_Task item_
Would you please copy the part of the material below that opens with the line containing "24. DIRECTIONAL_DEP, material HfO2, thk nm 5" and closes with the line containing "35. DIRECTIONAL_ETCH, etch"? Copy it exactly, and only it.

*** Opening of Material supplied ***
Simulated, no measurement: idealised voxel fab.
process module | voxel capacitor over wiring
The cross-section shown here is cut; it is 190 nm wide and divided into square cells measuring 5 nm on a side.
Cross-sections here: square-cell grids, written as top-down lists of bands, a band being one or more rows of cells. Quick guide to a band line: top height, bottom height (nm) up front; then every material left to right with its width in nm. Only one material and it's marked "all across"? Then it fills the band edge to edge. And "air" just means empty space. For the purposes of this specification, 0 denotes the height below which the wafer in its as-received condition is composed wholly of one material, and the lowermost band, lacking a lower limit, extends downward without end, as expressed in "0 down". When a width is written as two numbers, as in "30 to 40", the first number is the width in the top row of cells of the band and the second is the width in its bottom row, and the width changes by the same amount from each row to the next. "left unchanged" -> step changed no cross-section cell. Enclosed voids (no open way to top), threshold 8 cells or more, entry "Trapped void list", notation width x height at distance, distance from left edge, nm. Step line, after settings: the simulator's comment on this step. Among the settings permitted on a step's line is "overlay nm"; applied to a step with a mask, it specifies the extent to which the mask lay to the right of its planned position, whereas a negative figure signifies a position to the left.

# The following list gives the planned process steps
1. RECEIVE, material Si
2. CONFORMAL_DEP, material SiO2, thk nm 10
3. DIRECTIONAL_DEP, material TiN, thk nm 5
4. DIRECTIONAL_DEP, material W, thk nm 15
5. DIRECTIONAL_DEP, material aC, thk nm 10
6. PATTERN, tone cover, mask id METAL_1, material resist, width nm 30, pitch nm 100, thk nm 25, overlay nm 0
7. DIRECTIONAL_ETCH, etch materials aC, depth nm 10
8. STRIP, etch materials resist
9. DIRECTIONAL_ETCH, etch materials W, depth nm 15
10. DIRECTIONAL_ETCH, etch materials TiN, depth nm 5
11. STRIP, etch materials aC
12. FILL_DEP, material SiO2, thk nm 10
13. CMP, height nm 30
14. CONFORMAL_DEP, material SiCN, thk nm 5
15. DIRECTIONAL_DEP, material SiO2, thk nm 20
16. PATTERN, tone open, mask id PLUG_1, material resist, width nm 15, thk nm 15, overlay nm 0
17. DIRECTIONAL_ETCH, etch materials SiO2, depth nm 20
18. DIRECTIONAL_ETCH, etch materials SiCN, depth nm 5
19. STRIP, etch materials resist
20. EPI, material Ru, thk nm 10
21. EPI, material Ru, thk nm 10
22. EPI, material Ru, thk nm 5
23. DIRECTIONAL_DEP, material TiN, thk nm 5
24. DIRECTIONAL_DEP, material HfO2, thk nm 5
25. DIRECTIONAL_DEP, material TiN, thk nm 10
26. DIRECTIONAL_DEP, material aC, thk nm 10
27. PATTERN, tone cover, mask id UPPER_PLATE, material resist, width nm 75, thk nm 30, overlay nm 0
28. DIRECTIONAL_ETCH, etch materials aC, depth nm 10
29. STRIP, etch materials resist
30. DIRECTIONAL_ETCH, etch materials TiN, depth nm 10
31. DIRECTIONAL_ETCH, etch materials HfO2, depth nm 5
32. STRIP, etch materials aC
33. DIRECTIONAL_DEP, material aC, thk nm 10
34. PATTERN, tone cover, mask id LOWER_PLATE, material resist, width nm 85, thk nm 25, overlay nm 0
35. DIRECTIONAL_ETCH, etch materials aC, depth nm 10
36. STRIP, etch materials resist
*** Close of Material supplied ***

_Answer section_
24. DIRECTIONAL_DEP, material HfO2, thk nm 5
25. DIRECTIONAL_DEP, material TiN, thk nm 10
26. DIRECTIONAL_DEP, material aC, thk nm 10
27. PATTERN, tone cover, mask id UPPER_PLATE, material resist, width nm 75, thk nm 30, overlay nm 0
28. DIRECTIONAL_ETCH, etch materials aC, depth nm 10
29. STRIP, etch materials resist
30. DIRECTIONAL_ETCH, etch materials TiN, depth nm 10
31. DIRECTIONAL_ETCH, etch materials HfO2, depth nm 5
32. STRIP, etch materials aC
33. DIRECTIONAL_DEP, material aC, thk nm 10
34. PATTERN, tone cover, mask id LOWER_PLATE, material resist, width nm 85, thk nm 25, overlay nm 0
35. DIRECTIONAL_ETCH, etch materials aC, depth nm 10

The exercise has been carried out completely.